### [Required action]
Reproduce precisely the lines between the start of the data below and the line with "In the cross-section", both included.

### [Supplied material]
=-=-=

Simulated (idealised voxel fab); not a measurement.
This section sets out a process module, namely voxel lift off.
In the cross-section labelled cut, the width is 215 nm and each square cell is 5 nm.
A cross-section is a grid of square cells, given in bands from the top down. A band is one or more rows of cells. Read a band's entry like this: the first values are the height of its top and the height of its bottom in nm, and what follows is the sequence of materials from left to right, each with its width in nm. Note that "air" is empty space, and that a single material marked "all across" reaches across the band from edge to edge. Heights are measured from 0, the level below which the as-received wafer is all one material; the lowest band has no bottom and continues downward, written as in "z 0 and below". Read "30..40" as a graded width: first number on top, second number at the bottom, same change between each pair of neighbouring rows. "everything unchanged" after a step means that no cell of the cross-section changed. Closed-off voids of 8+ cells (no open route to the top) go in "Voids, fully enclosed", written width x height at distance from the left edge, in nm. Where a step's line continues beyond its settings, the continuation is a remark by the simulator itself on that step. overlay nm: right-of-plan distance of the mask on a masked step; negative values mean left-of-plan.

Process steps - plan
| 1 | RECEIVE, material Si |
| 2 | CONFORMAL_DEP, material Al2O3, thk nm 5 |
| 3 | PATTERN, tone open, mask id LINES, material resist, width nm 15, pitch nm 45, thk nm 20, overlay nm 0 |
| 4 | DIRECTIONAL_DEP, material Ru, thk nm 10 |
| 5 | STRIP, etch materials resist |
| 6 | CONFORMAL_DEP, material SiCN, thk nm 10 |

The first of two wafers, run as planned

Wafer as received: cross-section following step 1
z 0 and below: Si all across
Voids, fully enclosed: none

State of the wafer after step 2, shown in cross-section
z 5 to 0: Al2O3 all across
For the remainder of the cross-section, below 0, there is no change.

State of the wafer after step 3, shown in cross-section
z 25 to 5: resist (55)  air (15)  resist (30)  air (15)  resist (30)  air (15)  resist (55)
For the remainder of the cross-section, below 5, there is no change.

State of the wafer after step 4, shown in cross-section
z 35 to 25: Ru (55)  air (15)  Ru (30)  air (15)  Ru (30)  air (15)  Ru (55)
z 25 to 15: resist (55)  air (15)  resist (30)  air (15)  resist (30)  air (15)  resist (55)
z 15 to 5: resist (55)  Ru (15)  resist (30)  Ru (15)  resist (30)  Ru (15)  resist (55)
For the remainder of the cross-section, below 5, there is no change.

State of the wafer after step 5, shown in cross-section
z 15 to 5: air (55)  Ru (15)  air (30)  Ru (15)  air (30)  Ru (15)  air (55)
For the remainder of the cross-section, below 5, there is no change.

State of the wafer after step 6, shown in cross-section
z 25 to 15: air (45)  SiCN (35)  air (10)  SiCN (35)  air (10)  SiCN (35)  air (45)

=-=-=

### [Exercise response]
Simulated (idealised voxel fab); not a measurement.
This section sets out a process module, namely voxel lift off.
In the cross-section labelled cut, the width is 215 nm and each square cell is 5 nm.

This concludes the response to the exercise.